WORK ITEM | Write out again, exactly, the lines of the listing below from the first one through the one that contains "A struck lot", and no other lines.

RAW DATA |
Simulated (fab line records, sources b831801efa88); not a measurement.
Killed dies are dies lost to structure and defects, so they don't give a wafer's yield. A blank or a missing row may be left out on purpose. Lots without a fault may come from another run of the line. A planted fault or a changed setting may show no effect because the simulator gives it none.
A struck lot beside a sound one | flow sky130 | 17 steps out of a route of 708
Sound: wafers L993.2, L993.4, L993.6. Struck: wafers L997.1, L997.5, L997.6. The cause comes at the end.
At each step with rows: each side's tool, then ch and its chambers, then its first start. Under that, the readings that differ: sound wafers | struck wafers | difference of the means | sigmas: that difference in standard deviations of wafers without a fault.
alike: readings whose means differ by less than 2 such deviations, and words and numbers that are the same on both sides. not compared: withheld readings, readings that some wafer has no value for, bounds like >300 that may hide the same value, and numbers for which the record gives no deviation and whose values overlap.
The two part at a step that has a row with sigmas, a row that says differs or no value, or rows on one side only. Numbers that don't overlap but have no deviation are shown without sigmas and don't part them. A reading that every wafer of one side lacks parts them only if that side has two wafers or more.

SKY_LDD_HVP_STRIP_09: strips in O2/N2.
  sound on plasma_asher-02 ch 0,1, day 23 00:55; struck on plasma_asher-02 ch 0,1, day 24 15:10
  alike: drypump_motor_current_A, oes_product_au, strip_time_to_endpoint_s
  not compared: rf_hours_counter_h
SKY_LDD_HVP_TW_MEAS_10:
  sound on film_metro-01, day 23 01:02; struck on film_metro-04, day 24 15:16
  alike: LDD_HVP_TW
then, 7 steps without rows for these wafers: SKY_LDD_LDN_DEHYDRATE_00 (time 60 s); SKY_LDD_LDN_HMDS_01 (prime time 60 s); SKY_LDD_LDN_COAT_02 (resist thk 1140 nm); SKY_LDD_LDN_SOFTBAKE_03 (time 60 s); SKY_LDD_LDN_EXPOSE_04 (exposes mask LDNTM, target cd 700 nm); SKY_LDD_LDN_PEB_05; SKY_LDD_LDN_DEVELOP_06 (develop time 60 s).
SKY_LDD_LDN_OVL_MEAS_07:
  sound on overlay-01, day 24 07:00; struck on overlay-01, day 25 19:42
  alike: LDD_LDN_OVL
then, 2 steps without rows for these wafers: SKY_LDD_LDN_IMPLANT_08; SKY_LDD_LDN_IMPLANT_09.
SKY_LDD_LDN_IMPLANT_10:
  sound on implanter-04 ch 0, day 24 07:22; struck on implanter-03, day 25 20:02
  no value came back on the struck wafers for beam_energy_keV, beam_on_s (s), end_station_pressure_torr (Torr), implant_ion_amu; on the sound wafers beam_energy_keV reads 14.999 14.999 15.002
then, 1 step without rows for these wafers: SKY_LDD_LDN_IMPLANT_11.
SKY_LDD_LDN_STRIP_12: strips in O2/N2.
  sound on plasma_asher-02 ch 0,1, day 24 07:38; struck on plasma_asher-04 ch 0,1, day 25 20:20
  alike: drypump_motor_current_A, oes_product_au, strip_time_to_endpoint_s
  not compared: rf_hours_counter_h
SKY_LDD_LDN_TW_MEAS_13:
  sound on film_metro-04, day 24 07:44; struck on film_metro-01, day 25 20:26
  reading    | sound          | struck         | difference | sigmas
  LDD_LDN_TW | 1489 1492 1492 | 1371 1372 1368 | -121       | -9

TASK RESULT |
Simulated (fab line records, sources b831801efa88); not a measurement.
Killed dies are dies lost to structure and defects, so they don't give a wafer's yield. A blank or a missing row may be left out on purpose. Lots without a fault may come from another run of the line. A planted fault or a changed setting may show no effect because the simulator gives it none.
A struck lot beside a sound one | flow sky130 | 17 steps out of a route of 708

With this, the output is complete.